● Work item:
With nothing left out, repeat every entry exactly.

● Provided data:
▽
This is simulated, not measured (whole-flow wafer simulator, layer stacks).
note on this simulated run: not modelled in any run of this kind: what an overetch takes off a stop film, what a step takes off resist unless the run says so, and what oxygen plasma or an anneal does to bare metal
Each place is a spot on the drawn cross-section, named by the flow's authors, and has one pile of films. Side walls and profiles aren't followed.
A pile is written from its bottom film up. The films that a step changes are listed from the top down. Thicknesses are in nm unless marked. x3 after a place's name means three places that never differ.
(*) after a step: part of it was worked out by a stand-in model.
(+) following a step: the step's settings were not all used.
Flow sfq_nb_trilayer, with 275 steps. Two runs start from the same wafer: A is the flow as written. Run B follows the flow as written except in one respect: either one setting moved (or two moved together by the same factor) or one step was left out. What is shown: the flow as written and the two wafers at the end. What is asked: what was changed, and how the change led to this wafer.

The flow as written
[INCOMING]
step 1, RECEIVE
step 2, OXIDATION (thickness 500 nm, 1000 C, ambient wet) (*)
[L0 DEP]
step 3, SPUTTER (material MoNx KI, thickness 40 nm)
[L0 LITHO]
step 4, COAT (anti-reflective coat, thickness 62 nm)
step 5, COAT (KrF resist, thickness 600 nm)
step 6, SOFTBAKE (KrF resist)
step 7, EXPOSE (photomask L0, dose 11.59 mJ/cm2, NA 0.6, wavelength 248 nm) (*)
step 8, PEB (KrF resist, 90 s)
△

● Answer section:
This is simulated, not measured (whole-flow wafer simulator, layer stacks).
note on this simulated run: not modelled in any run of this kind: what an overetch takes off a stop film, what a step takes off resist unless the run says so, and what oxygen plasma or an anneal does to bare metal
Each place is a spot on the drawn cross-section, named by the flow's authors, and has one pile of films. Side walls and profiles aren't followed.
A pile is written from its bottom film up. The films that a step changes are listed from the top down. Thicknesses are in nm unless marked. x3 after a place's name means three places that never differ.
(*) after a step: part of it was worked out by a stand-in model.
(+) following a step: the step's settings were not all used.
Flow sfq_nb_trilayer, with 275 steps. Two runs start from the same wafer: A is the flow as written. Run B follows the flow as written except in one respect: either one setting moved (or two moved together by the same factor) or one step was left out. What is shown: the flow as written and the two wafers at the end. What is asked: what was changed, and how the change led to this wafer.

The flow as written
[INCOMING]
step 1, RECEIVE
step 2, OXIDATION (thickness 500 nm, 1000 C, ambient wet) (*)
[L0 DEP]
step 3, SPUTTER (material MoNx KI, thickness 40 nm)
[L0 LITHO]
step 4, COAT (anti-reflective coat, thickness 62 nm)
step 5, COAT (KrF resist, thickness 600 nm)
step 6, SOFTBAKE (KrF resist)
step 7, EXPOSE (photomask L0, dose 11.59 mJ/cm2, NA 0.6, wavelength 248 nm) (*)
step 8, PEB (KrF resist, 90 s)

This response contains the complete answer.